• **ASSIGNMENT**:
Print every entry exactly as written.

• **RECORDED DATA**:
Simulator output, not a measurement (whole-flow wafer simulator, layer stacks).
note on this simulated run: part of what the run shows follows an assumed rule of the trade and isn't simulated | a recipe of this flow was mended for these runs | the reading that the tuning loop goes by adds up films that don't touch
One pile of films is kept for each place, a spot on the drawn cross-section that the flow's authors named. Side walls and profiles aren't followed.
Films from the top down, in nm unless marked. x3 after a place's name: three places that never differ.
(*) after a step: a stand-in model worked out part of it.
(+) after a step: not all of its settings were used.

• **RESULT**:
Simulator output, not a measurement (whole-flow wafer simulator, layer stacks).
note on this simulated run: part of what the run shows follows an assumed rule of the trade and isn't simulated | a recipe of this flow was mended for these runs | the reading that the tuning loop goes by adds up films that don't touch
One pile of films is kept for each place, a spot on the drawn cross-section that the flow's authors named. Side walls and profiles aren't followed.
Films from the top down, in nm unless marked. x3 after a place's name: three places that never differ.
(*) after a step: a stand-in model worked out part of it.
(+) after a step: not all of its settings were used.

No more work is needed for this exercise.